» **Activity**: The listing has to be given again in full and exactly.

□ □ □ □ □ □ □

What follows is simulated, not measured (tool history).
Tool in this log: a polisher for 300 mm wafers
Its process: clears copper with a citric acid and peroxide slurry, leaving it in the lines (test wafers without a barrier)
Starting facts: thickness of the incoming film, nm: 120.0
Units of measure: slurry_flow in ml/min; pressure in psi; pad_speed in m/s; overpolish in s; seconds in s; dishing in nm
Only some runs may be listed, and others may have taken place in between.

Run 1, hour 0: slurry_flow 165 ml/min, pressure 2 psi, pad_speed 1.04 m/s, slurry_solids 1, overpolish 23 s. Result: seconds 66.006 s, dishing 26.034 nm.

□ □ □ □ □ □ □

» **Written solution**:
What follows is simulated, not measured (tool history).
Tool in this log: a polisher for 300 mm wafers
Its process: clears copper with a citric acid and peroxide slurry, leaving it in the lines (test wafers without a barrier)
Starting facts: thickness of the incoming film, nm: 120.0
Units of measure: slurry_flow in ml/min; pressure in psi; pad_speed in m/s; overpolish in s; seconds in s; dishing in nm
Only some runs may be listed, and others may have taken place in between.

Run 1, hour 0: slurry_flow 165 ml/min, pressure 2 psi, pad_speed 1.04 m/s, slurry_solids 1, overpolish 23 s. Result: seconds 66.006 s, dishing 26.034 nm.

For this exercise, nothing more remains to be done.